========
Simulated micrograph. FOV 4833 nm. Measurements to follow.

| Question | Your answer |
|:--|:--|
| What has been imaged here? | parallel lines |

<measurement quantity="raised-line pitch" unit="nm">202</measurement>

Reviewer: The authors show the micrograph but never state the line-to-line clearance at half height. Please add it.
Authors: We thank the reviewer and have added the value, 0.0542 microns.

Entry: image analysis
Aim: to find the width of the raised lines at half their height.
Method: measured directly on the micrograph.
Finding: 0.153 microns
========

▶ _WORK REQUEST_: Each entry must be reproduced exactly, with nothing added or dropped.

▶ _TASK SOLUTION_:
Simulated micrograph. FOV 4833 nm. Measurements to follow.

| Question | Your answer |
|:--|:--|
| What has been imaged here? | parallel lines |

<measurement quantity="raised-line pitch" unit="nm">202</measurement>

Reviewer: The authors show the micrograph but never state the line-to-line clearance at half height. Please add it.
Authors: We thank the reviewer and have added the value, 0.0542 microns.

Entry: image analysis
Aim: to find the width of the raised lines at half their height.
Method: measured directly on the micrograph.
Finding: 0.153 microns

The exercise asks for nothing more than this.